[[ INFORMATION GIVEN open ]]

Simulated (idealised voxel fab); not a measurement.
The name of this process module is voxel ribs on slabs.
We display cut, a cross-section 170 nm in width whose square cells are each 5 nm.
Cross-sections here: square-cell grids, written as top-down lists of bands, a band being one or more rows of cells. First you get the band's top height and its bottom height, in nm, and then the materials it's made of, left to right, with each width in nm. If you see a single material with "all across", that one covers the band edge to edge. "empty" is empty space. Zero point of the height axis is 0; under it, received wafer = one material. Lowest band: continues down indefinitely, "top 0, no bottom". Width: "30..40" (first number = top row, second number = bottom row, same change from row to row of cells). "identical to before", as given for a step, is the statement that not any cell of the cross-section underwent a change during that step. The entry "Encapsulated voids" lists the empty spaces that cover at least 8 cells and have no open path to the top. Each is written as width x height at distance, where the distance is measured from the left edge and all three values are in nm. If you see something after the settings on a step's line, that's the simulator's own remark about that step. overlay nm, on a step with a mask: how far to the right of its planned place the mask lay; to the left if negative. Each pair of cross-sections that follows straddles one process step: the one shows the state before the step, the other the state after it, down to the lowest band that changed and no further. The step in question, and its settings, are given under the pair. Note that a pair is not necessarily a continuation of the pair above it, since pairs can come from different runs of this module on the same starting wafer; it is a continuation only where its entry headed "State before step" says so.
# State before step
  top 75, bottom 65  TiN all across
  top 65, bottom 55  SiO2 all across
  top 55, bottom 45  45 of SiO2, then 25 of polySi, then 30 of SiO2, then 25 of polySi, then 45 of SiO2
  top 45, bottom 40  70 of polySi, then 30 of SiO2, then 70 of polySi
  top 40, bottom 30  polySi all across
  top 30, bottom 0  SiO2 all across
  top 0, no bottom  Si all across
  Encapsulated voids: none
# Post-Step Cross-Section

[[ INFORMATION GIVEN closed ]]

» **REQUIREMENT**:
Please reproduce exactly the lines above, beginning with the first and ending with the line that contains "We display cut, a", and include nothing outside that range.

» **EXERCISE ANSWER**:
Simulated (idealised voxel fab); not a measurement.
The name of this process module is voxel ribs on slabs.
We display cut, a cross-section 170 nm in width whose square cells are each 5 nm.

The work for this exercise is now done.